Data supplied.
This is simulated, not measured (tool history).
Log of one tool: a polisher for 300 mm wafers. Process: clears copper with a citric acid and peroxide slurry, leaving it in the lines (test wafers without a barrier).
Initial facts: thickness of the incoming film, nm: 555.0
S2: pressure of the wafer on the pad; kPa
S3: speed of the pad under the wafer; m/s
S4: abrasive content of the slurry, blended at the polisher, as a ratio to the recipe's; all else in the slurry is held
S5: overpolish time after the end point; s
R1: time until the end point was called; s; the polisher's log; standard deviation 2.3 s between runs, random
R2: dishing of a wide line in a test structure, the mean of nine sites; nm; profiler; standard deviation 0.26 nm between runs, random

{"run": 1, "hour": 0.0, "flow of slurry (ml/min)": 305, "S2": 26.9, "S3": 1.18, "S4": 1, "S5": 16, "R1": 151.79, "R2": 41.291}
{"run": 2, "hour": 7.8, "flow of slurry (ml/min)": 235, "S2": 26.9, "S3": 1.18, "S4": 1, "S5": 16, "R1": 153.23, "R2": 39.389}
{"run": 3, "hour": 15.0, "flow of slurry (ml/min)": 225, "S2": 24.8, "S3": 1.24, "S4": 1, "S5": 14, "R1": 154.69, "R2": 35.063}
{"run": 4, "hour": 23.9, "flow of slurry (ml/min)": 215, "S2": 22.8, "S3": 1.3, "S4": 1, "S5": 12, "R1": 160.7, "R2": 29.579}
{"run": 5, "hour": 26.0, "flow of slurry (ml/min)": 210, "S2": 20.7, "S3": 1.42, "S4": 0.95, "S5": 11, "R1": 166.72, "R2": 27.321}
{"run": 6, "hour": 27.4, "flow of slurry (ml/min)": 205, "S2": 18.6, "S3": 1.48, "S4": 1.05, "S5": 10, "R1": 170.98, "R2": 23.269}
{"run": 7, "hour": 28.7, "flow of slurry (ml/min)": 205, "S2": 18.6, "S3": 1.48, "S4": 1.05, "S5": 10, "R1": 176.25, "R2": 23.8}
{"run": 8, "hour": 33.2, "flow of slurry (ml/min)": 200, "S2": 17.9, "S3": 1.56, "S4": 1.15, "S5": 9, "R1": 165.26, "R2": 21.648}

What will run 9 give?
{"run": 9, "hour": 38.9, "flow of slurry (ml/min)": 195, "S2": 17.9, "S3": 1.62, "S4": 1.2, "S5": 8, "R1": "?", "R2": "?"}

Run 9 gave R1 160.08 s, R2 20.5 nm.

Work instruction.
Take exactly the lines from the one containing "S5: overpolish time after the end point; s" through the one containing "R2: dishing of" in the data above, and output them with nothing added.

Reply.
S5: overpolish time after the end point; s
R1: time until the end point was called; s; the polisher's log; standard deviation 2.3 s between runs, random
R2: dishing of a wide line in a test structure, the mean of nine sites; nm; profiler; standard deviation 0.26 nm between runs, random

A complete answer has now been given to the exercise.